• Entries supplied:
________________

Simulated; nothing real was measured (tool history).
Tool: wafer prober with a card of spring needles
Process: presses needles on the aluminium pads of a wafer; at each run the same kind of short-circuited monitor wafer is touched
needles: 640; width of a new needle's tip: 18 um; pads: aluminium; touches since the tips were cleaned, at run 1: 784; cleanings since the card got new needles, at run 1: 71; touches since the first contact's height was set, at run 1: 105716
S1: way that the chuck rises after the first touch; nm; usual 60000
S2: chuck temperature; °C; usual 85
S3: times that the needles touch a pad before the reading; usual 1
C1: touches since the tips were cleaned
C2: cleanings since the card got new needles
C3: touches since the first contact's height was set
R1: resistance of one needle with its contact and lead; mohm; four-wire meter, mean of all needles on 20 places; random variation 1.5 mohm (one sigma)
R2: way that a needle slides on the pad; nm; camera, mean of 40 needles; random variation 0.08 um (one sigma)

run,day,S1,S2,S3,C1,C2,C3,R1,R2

________________

• Required action:
The required answer is the exact run of lines above starting at the line with "R1: resistance of" and ending at the line with "R2: way that", with both ends present.

• Your response:
R1: resistance of one needle with its contact and lead; mohm; four-wire meter, mean of all needles on 20 places; random variation 1.5 mohm (one sigma)
R2: way that a needle slides on the pad; nm; camera, mean of 40 needles; random variation 0.08 um (one sigma)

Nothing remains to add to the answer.